──────── Entries shown ────────
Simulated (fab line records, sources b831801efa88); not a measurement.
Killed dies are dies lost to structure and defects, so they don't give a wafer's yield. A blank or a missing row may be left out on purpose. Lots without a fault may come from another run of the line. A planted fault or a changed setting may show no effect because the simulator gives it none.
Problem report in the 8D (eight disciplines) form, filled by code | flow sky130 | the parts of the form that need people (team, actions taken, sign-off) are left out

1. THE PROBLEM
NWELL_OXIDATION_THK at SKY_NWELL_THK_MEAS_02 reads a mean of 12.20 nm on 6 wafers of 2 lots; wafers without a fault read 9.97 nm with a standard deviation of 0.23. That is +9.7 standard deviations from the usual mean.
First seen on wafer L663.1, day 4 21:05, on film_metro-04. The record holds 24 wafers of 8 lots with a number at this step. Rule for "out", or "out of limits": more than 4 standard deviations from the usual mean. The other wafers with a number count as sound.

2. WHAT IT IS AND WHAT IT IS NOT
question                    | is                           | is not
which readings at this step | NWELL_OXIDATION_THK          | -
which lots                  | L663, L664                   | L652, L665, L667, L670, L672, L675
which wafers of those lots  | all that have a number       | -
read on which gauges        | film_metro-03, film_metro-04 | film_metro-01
────────

▸ **Required action**: Each line above needs to be repeated exactly, with nothing omitted.

▸ **Answer space**:
Simulated (fab line records, sources b831801efa88); not a measurement.
Killed dies are dies lost to structure and defects, so they don't give a wafer's yield. A blank or a missing row may be left out on purpose. Lots without a fault may come from another run of the line. A planted fault or a changed setting may show no effect because the simulator gives it none.
Problem report in the 8D (eight disciplines) form, filled by code | flow sky130 | the parts of the form that need people (team, actions taken, sign-off) are left out

1. THE PROBLEM
NWELL_OXIDATION_THK at SKY_NWELL_THK_MEAS_02 reads a mean of 12.20 nm on 6 wafers of 2 lots; wafers without a fault read 9.97 nm with a standard deviation of 0.23. That is +9.7 standard deviations from the usual mean.
First seen on wafer L663.1, day 4 21:05, on film_metro-04. The record holds 24 wafers of 8 lots with a number at this step. Rule for "out", or "out of limits": more than 4 standard deviations from the usual mean. The other wafers with a number count as sound.

2. WHAT IT IS AND WHAT IT IS NOT
question                    | is                           | is not
which readings at this step | NWELL_OXIDATION_THK          | -
which lots                  | L663, L664                   | L652, L665, L667, L670, L672, L675
which wafers of those lots  | all that have a number       | -
read on which gauges        | film_metro-03, film_metro-04 | film_metro-01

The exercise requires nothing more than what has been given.